■ Information provided

Start of Block

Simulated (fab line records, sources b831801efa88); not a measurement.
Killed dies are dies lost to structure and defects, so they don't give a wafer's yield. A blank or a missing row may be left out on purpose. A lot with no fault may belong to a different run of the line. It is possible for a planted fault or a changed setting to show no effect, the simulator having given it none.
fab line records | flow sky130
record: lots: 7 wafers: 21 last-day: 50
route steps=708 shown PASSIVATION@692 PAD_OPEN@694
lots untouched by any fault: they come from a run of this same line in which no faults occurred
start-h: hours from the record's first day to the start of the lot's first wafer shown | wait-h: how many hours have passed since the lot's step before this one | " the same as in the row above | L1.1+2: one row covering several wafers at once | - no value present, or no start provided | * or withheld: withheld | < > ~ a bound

End of Block

■ Work task
What is needed is a full, exact copy of the records.

■ Your response
Simulated (fab line records, sources b831801efa88); not a measurement.
Killed dies are dies lost to structure and defects, so they don't give a wafer's yield. A blank or a missing row may be left out on purpose. A lot with no fault may belong to a different run of the line. It is possible for a planted fault or a changed setting to show no effect, the simulator having given it none.
fab line records | flow sky130
record: lots: 7 wafers: 21 last-day: 50
route steps=708 shown PASSIVATION@692 PAD_OPEN@694
lots untouched by any fault: they come from a run of this same line in which no faults occurred
start-h: hours from the record's first day to the start of the lot's first wafer shown | wait-h: how many hours have passed since the lot's step before this one | " the same as in the row above | L1.1+2: one row covering several wafers at once | - no value present, or no start provided | * or withheld: withheld | < > ~ a bound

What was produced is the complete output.